WORK ORDER:
Look below for the line containing "The creep began at about hour 96.1." and the line containing "peroxide weaker than"; repeat exactly those two lines and all lines between them, and nothing else.

DATA SECTION:
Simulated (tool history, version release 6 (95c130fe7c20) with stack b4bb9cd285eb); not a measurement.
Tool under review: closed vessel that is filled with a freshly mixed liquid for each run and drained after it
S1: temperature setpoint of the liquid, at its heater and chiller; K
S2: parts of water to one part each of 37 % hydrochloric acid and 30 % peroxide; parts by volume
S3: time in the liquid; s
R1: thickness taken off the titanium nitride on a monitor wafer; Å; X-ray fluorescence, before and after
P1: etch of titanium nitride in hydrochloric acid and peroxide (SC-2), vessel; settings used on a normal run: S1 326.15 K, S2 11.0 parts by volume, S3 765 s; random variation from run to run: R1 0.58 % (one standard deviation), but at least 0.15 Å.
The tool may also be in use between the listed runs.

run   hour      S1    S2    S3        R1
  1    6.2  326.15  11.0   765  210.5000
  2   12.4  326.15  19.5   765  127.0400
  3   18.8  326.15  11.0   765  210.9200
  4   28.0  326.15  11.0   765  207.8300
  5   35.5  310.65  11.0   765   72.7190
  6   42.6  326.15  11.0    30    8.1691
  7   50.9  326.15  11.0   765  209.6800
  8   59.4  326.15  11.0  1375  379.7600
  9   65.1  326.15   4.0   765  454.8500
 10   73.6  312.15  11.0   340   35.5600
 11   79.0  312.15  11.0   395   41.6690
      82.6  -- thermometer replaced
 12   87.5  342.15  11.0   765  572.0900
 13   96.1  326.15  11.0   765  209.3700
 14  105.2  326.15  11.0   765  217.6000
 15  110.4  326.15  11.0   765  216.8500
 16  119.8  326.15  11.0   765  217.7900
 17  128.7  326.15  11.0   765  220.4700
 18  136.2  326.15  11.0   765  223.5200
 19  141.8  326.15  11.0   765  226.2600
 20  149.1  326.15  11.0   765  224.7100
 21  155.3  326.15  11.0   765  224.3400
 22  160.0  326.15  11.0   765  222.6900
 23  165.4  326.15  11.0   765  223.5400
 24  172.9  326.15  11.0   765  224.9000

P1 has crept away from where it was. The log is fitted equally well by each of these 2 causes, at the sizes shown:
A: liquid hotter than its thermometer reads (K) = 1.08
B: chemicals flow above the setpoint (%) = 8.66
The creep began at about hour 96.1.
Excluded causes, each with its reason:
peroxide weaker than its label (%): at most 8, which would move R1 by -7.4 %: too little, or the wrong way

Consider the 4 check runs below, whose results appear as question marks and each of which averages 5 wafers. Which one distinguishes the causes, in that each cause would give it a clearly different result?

WORKED SOLUTION:
The creep began at about hour 96.1.
Excluded causes, each with its reason:
peroxide weaker than its label (%): at most 8, which would move R1 by -7.4 %: too little, or the wrong way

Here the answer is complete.